Exercise:
Your task is to quote the records from their first line through the line containing "Heads up: the", with nothing added or left out.

Record set:
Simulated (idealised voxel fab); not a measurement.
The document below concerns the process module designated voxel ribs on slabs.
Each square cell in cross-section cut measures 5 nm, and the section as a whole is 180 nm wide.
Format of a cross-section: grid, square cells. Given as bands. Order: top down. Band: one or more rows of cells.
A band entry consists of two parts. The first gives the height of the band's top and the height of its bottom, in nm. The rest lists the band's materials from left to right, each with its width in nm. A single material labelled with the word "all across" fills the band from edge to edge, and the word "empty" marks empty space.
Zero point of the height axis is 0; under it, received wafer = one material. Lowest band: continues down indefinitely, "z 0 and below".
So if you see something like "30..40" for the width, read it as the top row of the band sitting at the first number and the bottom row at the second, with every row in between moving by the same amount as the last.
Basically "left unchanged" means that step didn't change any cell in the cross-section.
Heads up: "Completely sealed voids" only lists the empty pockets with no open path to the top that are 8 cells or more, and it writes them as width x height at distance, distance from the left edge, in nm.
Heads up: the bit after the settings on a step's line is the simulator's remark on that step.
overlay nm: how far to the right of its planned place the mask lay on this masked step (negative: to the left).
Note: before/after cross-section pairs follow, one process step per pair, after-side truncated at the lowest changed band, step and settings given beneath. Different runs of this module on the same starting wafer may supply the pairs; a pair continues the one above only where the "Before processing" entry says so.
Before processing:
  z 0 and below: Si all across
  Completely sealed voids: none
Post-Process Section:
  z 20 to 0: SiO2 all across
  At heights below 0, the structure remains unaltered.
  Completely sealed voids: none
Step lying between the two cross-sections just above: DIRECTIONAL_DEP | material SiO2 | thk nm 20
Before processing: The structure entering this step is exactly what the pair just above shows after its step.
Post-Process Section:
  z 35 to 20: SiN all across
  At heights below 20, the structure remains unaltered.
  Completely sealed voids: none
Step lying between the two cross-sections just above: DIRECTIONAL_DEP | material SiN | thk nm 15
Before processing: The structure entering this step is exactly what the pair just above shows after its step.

Problem solution:
Simulated (idealised voxel fab); not a measurement.
The document below concerns the process module designated voxel ribs on slabs.
Each square cell in cross-section cut measures 5 nm, and the section as a whole is 180 nm wide.
Format of a cross-section: grid, square cells. Given as bands. Order: top down. Band: one or more rows of cells.
A band entry consists of two parts. The first gives the height of the band's top and the height of its bottom, in nm. The rest lists the band's materials from left to right, each with its width in nm. A single material labelled with the word "all across" fills the band from edge to edge, and the word "empty" marks empty space.
Zero point of the height axis is 0; under it, received wafer = one material. Lowest band: continues down indefinitely, "z 0 and below".
So if you see something like "30..40" for the width, read it as the top row of the band sitting at the first number and the bottom row at the second, with every row in between moving by the same amount as the last.
Basically "left unchanged" means that step didn't change any cell in the cross-section.
Heads up: "Completely sealed voids" only lists the empty pockets with no open path to the top that are 8 cells or more, and it writes them as width x height at distance, distance from the left edge, in nm.
Heads up: the bit after the settings on a step's line is the simulator's remark on that step.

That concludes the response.